→ **Exercise**: Reproduce every line of the listing exactly.

** Opening Exercise data block **
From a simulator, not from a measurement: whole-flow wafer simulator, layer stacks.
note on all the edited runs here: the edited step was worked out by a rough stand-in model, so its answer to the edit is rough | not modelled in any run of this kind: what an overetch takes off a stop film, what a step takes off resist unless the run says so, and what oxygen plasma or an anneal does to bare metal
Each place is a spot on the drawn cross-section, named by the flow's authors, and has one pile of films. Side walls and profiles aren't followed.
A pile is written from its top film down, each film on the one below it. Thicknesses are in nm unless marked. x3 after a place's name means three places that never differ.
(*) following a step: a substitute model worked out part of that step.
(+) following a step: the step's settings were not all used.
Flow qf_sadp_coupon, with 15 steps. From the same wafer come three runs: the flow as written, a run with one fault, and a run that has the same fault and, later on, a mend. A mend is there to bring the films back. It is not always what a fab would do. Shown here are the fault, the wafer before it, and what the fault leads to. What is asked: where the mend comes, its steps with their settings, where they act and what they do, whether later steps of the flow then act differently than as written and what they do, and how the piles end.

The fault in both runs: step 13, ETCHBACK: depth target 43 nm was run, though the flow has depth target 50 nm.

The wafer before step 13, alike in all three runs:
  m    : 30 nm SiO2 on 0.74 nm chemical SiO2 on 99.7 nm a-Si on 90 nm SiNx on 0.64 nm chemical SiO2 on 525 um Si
** Closing Exercise data block **

→ **Written response**:
From a simulator, not from a measurement: whole-flow wafer simulator, layer stacks.
note on all the edited runs here: the edited step was worked out by a rough stand-in model, so its answer to the edit is rough | not modelled in any run of this kind: what an overetch takes off a stop film, what a step takes off resist unless the run says so, and what oxygen plasma or an anneal does to bare metal
Each place is a spot on the drawn cross-section, named by the flow's authors, and has one pile of films. Side walls and profiles aren't followed.
A pile is written from its top film down, each film on the one below it. Thicknesses are in nm unless marked. x3 after a place's name means three places that never differ.
(*) following a step: a substitute model worked out part of that step.
(+) following a step: the step's settings were not all used.
Flow qf_sadp_coupon, with 15 steps. From the same wafer come three runs: the flow as written, a run with one fault, and a run that has the same fault and, later on, a mend. A mend is there to bring the films back. It is not always what a fab would do. Shown here are the fault, the wafer before it, and what the fault leads to. What is asked: where the mend comes, its steps with their settings, where they act and what they do, whether later steps of the flow then act differently than as written and what they do, and how the piles end.

The fault in both runs: step 13, ETCHBACK: depth target 43 nm was run, though the flow has depth target 50 nm.

The wafer before step 13, alike in all three runs:
  m    : 30 nm SiO2 on 0.74 nm chemical SiO2 on 99.7 nm a-Si on 90 nm SiNx on 0.64 nm chemical SiO2 on 525 um Si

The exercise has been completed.